## EXTRACTED INFORMATION
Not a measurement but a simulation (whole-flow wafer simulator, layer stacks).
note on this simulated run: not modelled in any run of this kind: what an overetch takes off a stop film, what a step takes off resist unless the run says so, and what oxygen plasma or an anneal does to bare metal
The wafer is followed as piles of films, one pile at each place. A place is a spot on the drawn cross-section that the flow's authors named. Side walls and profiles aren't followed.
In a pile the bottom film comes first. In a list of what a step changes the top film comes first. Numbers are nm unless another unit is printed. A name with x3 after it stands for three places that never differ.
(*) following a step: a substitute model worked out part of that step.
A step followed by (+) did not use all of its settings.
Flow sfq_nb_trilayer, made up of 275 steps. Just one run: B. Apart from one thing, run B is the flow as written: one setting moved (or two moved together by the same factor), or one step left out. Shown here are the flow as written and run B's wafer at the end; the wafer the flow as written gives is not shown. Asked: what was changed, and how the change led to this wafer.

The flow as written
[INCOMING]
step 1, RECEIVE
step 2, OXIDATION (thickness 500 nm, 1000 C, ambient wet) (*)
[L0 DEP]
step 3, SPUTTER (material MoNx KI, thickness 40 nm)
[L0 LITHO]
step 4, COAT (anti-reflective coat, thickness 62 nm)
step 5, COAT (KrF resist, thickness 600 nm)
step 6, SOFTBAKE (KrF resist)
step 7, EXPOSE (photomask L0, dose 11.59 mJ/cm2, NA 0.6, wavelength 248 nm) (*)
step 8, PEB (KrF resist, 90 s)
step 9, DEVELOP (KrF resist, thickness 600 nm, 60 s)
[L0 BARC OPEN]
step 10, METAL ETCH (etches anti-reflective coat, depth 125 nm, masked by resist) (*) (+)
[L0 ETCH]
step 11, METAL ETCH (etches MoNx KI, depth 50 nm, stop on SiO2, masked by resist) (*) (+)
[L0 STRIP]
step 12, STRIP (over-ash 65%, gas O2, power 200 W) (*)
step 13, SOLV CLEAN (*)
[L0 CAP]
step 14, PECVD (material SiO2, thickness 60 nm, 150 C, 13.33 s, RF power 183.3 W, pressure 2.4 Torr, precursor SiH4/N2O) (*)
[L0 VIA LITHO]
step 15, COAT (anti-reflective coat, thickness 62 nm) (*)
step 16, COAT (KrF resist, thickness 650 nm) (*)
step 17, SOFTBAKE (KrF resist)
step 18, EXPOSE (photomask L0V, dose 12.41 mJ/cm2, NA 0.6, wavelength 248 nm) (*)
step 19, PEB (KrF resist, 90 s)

## WORK ITEM
Give back the opening line of the records above and every line after it, up to and including the one with "A step followed", unchanged.

## WRITTEN RESPONSE
Not a measurement but a simulation (whole-flow wafer simulator, layer stacks).
note on this simulated run: not modelled in any run of this kind: what an overetch takes off a stop film, what a step takes off resist unless the run says so, and what oxygen plasma or an anneal does to bare metal
The wafer is followed as piles of films, one pile at each place. A place is a spot on the drawn cross-section that the flow's authors named. Side walls and profiles aren't followed.
In a pile the bottom film comes first. In a list of what a step changes the top film comes first. Numbers are nm unless another unit is printed. A name with x3 after it stands for three places that never differ.
(*) following a step: a substitute model worked out part of that step.
A step followed by (+) did not use all of its settings.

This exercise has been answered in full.